RECORD EXTRACTS START

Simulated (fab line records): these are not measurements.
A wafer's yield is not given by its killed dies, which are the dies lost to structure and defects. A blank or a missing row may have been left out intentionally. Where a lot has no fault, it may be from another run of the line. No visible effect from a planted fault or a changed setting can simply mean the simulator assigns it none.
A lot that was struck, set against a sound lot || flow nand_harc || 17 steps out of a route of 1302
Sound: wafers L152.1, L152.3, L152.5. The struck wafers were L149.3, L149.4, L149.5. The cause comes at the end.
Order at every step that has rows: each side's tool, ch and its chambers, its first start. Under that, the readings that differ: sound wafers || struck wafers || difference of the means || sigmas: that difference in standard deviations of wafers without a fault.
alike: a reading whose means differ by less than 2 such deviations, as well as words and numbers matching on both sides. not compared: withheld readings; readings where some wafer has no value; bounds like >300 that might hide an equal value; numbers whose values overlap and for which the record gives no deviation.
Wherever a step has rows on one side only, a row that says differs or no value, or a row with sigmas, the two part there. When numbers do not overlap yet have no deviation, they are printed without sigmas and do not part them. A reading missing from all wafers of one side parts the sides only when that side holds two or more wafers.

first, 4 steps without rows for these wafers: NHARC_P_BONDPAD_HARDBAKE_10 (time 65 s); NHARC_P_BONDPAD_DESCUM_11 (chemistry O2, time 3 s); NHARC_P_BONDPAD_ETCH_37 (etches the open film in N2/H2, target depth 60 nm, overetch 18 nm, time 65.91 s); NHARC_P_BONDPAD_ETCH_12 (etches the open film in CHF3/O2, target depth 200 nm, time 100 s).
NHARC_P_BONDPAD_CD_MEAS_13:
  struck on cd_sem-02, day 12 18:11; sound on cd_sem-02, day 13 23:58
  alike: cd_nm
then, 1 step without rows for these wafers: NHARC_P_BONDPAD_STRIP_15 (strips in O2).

RECORD EXTRACTS END

Starting at the line that contains "first, 4 steps" and stopping after the line that contains "alike: cd_nm", write out every line exactly as it appears above, and no other line.

first, 4 steps without rows for these wafers: NHARC_P_BONDPAD_HARDBAKE_10 (time 65 s); NHARC_P_BONDPAD_DESCUM_11 (chemistry O2, time 3 s); NHARC_P_BONDPAD_ETCH_37 (etches the open film in N2/H2, target depth 60 nm, overetch 18 nm, time 65.91 s); NHARC_P_BONDPAD_ETCH_12 (etches the open film in CHF3/O2, target depth 200 nm, time 100 s).
NHARC_P_BONDPAD_CD_MEAS_13:
  struck on cd_sem-02, day 12 18:11; sound on cd_sem-02, day 13 23:58
  alike: cd_nm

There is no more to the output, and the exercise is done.